* **Assignment**:
Start to finish, return the listing exactly as written.

[Listed entries — start]

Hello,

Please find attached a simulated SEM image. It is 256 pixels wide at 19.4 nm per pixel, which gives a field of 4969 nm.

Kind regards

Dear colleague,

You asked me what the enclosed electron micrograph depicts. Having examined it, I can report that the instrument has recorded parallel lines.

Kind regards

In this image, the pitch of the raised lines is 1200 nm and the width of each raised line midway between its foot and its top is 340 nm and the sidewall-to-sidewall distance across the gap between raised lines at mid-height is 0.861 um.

[Listed entries — finish]

* **Task solution**:
Hello,

Please find attached a simulated SEM image. It is 256 pixels wide at 19.4 nm per pixel, which gives a field of 4969 nm.

Kind regards

Dear colleague,

You asked me what the enclosed electron micrograph depicts. Having examined it, I can report that the instrument has recorded parallel lines.

Kind regards

In this image, the pitch of the raised lines is 1200 nm and the width of each raised line midway between its foot and its top is 340 nm and the sidewall-to-sidewall distance across the gap between raised lines at mid-height is 0.861 um.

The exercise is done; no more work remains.